> Work order
What do the lines say from the start of the entries through the one containing "Bounds of the"? Repeat them exactly.

*** Information supplied Section Begins ***

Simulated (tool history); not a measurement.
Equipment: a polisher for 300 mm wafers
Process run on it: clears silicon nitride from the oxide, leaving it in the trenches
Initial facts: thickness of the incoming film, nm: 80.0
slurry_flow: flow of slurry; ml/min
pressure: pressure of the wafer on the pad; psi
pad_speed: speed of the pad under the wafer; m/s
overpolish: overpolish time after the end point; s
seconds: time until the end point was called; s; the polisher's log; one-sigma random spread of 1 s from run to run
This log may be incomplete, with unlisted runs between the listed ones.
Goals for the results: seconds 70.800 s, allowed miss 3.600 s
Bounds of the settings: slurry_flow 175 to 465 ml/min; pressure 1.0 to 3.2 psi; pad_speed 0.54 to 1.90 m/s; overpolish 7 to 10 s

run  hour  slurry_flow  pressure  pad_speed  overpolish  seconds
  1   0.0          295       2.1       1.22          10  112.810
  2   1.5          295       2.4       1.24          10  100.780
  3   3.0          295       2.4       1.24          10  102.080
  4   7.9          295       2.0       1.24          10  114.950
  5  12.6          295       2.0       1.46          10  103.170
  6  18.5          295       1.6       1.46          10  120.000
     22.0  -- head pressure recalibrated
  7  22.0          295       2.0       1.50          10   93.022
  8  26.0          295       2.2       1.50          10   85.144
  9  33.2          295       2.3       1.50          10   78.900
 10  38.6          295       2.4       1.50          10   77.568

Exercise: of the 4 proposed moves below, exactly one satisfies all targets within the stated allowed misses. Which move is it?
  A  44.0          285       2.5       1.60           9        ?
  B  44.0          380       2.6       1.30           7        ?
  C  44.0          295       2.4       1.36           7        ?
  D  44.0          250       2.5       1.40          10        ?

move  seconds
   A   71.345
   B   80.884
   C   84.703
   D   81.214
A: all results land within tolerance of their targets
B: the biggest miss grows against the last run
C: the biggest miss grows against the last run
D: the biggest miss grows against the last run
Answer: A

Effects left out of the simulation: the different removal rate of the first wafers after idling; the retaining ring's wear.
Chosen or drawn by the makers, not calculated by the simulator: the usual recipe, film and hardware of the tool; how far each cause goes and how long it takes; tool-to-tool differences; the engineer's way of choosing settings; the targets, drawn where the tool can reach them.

*** Information supplied Section Ends ***

> Task solution
Simulated (tool history); not a measurement.
Equipment: a polisher for 300 mm wafers
Process run on it: clears silicon nitride from the oxide, leaving it in the trenches
Initial facts: thickness of the incoming film, nm: 80.0
slurry_flow: flow of slurry; ml/min
pressure: pressure of the wafer on the pad; psi
pad_speed: speed of the pad under the wafer; m/s
overpolish: overpolish time after the end point; s
seconds: time until the end point was called; s; the polisher's log; one-sigma random spread of 1 s from run to run
This log may be incomplete, with unlisted runs between the listed ones.
Goals for the results: seconds 70.800 s, allowed miss 3.600 s
Bounds of the settings: slurry_flow 175 to 465 ml/min; pressure 1.0 to 3.2 psi; pad_speed 0.54 to 1.90 m/s; overpolish 7 to 10 s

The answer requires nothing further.